■ **INFORMATION PROVIDED**
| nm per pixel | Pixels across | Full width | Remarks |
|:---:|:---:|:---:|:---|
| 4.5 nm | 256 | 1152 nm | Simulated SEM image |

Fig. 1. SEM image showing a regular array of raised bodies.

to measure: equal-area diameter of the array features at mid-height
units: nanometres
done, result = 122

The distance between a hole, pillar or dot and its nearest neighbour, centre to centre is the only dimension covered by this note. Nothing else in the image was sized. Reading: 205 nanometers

■ **REQUIREMENT**
Reproduce verbatim the range of lines that opens the records and closes with the line containing "done, result = 122". Omit everything after it.

■ **TASK RESPONSE**
| nm per pixel | Pixels across | Full width | Remarks |
|:---:|:---:|:---:|:---|
| 4.5 nm | 256 | 1152 nm | Simulated SEM image |

Fig. 1. SEM image showing a regular array of raised bodies.

to measure: equal-area diameter of the array features at mid-height
units: nanometres
done, result = 122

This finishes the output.